» Dataset records
________
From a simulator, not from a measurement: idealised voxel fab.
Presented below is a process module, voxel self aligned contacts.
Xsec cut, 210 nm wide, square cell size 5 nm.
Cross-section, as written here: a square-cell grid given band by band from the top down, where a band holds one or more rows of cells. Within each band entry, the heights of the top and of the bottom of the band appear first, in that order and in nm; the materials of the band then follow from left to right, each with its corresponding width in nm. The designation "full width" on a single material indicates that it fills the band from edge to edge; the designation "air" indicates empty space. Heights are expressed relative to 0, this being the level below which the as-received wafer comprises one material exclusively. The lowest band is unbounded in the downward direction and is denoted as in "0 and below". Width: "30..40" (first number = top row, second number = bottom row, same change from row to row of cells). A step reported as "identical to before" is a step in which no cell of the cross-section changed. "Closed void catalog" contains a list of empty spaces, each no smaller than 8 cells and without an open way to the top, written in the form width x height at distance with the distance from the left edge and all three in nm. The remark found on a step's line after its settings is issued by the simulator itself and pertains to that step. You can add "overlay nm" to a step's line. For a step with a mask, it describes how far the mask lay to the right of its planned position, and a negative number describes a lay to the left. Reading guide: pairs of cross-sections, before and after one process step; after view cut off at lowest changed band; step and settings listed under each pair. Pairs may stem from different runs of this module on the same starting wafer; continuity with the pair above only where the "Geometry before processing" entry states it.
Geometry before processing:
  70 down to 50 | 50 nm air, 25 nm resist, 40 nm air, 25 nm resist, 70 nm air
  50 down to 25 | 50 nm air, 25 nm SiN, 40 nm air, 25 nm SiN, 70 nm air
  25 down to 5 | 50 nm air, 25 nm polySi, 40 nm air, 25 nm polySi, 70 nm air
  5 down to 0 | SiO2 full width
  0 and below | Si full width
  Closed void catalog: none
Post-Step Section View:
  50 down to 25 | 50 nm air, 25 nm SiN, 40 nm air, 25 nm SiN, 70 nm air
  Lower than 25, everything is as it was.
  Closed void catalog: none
________

» Work request
The required output is the set of lines from the first line of the data through the line that contains "Xsec cut, 210 nm wide, square cell size 5 nm.", transcribed exactly.

» Answer box
From a simulator, not from a measurement: idealised voxel fab.
Presented below is a process module, voxel self aligned contacts.
Xsec cut, 210 nm wide, square cell size 5 nm.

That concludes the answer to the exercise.